- **Work request**
From the first line to the last, return the data exactly as written.

- **Record extracts**
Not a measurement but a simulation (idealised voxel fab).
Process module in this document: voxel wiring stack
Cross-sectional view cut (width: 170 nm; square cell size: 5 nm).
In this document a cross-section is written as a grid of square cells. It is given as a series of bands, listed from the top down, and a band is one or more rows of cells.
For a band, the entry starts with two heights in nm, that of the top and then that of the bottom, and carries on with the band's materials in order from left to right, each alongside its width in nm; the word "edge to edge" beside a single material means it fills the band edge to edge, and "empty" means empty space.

- **Reply**
Not a measurement but a simulation (idealised voxel fab).
Process module in this document: voxel wiring stack
Cross-sectional view cut (width: 170 nm; square cell size: 5 nm).
In this document a cross-section is written as a grid of square cells. It is given as a series of bands, listed from the top down, and a band is one or more rows of cells.
For a band, the entry starts with two heights in nm, that of the top and then that of the bottom, and carries on with the band's materials in order from left to right, each alongside its width in nm; the word "edge to edge" beside a single material means it fills the band edge to edge, and "empty" means empty space.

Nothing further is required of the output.